▶ _Exercise_
Below are the entries to work from; restate word for word the portion that opens with the line containing "Image saved. Seen" and closes with the line containing "Sure, it's 394.", keeping both.

▶ _Entries shown_
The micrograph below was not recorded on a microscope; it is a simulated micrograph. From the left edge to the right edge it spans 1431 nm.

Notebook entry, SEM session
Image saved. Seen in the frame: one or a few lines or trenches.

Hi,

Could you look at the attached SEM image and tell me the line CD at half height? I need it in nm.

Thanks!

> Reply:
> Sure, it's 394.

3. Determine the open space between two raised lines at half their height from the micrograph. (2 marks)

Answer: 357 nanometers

▶ _Response box_
Image saved. Seen in the frame: one or a few lines or trenches.

Hi,

Could you look at the attached SEM image and tell me the line CD at half height? I need it in nm.

Thanks!

> Reply:
> Sure, it's 394.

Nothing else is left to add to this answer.